#### Dataset excerpts
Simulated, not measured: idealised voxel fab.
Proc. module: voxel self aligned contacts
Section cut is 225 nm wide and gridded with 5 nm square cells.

#### Action item
Restate the records, all of them, precisely as written.

#### Exercise output
Simulated, not measured: idealised voxel fab.
Proc. module: voxel self aligned contacts
Section cut is 225 nm wide and gridded with 5 nm square cells.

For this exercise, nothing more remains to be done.